**Assigned task:**
Please repeat the listing exactly, starting at its first line and stopping after the line that contains "one or a few lines or trenches".

^^^^^^^^^^^^^^^^

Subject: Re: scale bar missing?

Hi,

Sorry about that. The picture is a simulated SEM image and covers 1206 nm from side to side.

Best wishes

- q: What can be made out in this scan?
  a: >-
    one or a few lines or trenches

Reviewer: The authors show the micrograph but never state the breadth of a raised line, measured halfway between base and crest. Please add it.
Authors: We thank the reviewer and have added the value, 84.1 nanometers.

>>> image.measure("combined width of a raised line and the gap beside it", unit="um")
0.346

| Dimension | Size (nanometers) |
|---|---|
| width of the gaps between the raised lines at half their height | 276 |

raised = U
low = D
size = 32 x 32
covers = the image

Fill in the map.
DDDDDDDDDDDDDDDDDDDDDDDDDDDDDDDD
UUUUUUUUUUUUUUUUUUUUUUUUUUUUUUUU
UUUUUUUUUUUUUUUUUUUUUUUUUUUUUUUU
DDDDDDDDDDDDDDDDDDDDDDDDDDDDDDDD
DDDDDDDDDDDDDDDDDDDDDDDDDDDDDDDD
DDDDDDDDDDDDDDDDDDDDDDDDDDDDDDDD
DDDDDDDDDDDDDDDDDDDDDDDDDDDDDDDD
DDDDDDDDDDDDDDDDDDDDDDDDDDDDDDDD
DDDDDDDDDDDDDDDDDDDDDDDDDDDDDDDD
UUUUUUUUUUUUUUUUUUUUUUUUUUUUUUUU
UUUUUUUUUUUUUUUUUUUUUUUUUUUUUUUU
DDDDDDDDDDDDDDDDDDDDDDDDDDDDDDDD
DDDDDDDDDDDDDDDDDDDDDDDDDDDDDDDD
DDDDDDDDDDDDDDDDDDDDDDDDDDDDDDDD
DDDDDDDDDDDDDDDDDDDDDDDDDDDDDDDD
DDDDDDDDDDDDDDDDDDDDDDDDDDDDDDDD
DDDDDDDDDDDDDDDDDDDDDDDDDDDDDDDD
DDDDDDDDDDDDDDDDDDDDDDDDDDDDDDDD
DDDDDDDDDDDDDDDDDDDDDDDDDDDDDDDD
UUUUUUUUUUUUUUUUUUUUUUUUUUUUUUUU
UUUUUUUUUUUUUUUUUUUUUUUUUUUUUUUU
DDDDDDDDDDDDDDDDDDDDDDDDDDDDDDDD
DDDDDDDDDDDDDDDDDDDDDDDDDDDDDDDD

^^^^^^^^^^^^^^^^

**Written answer:**
Subject: Re: scale bar missing?

Hi,

Sorry about that. The picture is a simulated SEM image and covers 1206 nm from side to side.

Best wishes

- q: What can be made out in this scan?
  a: >-
    one or a few lines or trenches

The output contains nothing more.